_Listed entries:_
--- START ---

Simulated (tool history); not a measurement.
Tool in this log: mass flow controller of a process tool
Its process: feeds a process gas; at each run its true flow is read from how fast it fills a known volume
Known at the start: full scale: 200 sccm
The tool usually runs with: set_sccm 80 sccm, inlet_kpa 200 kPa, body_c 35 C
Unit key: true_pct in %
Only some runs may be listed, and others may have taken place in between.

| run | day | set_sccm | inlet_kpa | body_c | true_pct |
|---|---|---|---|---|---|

--- END ---

_Activity:_ An exact copy of all the entries is the required answer.

_Worked solution:_
Simulated (tool history); not a measurement.
Tool in this log: mass flow controller of a process tool
Its process: feeds a process gas; at each run its true flow is read from how fast it fills a known volume
Known at the start: full scale: 200 sccm
The tool usually runs with: set_sccm 80 sccm, inlet_kpa 200 kPa, body_c 35 C
Unit key: true_pct in %
Only some runs may be listed, and others may have taken place in between.

| run | day | set_sccm | inlet_kpa | body_c | true_pct |
|---|---|---|---|---|---|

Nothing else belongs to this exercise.